----- Information shown -----

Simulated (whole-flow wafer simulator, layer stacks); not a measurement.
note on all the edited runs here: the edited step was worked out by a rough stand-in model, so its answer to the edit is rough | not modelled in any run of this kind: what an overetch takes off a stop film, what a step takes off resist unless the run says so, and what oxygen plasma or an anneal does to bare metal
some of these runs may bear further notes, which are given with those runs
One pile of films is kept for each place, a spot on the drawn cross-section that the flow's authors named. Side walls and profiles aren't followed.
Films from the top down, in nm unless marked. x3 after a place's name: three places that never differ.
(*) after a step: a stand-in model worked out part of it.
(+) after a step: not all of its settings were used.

-----

Extract the complete listing verbatim.

Simulated (whole-flow wafer simulator, layer stacks); not a measurement.
note on all the edited runs here: the edited step was worked out by a rough stand-in model, so its answer to the edit is rough | not modelled in any run of this kind: what an overetch takes off a stop film, what a step takes off resist unless the run says so, and what oxygen plasma or an anneal does to bare metal
some of these runs may bear further notes, which are given with those runs
One pile of films is kept for each place, a spot on the drawn cross-section that the flow's authors named. Side walls and profiles aren't followed.
Films from the top down, in nm unless marked. x3 after a place's name: three places that never differ.
(*) after a step: a stand-in model worked out part of it.
(+) after a step: not all of its settings were used.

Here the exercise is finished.